» **Activity**:
Extract all data as written.

[Start of section]
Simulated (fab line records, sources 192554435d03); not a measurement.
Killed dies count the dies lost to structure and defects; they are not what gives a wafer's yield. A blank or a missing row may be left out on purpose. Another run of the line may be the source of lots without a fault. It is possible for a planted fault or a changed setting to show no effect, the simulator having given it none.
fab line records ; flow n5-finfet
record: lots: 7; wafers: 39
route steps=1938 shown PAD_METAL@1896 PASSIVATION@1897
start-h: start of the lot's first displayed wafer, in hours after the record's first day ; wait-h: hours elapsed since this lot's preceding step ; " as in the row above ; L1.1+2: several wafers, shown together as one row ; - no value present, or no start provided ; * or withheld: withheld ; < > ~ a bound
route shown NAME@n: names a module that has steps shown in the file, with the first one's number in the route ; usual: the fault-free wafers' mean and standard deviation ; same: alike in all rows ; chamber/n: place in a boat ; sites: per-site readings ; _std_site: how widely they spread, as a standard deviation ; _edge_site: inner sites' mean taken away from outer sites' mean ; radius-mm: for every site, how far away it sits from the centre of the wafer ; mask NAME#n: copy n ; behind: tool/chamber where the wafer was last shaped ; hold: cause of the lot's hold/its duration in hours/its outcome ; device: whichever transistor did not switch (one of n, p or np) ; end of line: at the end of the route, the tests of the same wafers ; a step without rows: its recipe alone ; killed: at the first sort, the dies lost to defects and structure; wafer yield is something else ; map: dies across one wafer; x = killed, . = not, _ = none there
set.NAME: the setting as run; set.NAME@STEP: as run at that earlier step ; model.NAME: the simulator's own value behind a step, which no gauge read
[End of section]

» **Task output**:
Simulated (fab line records, sources 192554435d03); not a measurement.
Killed dies count the dies lost to structure and defects; they are not what gives a wafer's yield. A blank or a missing row may be left out on purpose. Another run of the line may be the source of lots without a fault. It is possible for a planted fault or a changed setting to show no effect, the simulator having given it none.
fab line records ; flow n5-finfet
record: lots: 7; wafers: 39
route steps=1938 shown PAD_METAL@1896 PASSIVATION@1897
start-h: start of the lot's first displayed wafer, in hours after the record's first day ; wait-h: hours elapsed since this lot's preceding step ; " as in the row above ; L1.1+2: several wafers, shown together as one row ; - no value present, or no start provided ; * or withheld: withheld ; < > ~ a bound
route shown NAME@n: names a module that has steps shown in the file, with the first one's number in the route ; usual: the fault-free wafers' mean and standard deviation ; same: alike in all rows ; chamber/n: place in a boat ; sites: per-site readings ; _std_site: how widely they spread, as a standard deviation ; _edge_site: inner sites' mean taken away from outer sites' mean ; radius-mm: for every site, how far away it sits from the centre of the wafer ; mask NAME#n: copy n ; behind: tool/chamber where the wafer was last shaped ; hold: cause of the lot's hold/its duration in hours/its outcome ; device: whichever transistor did not switch (one of n, p or np) ; end of line: at the end of the route, the tests of the same wafers ; a step without rows: its recipe alone ; killed: at the first sort, the dies lost to defects and structure; wafer yield is something else ; map: dies across one wafer; x = killed, . = not, _ = none there
set.NAME: the setting as run; set.NAME@STEP: as run at that earlier step ; model.NAME: the simulator's own value behind a step, which no gauge read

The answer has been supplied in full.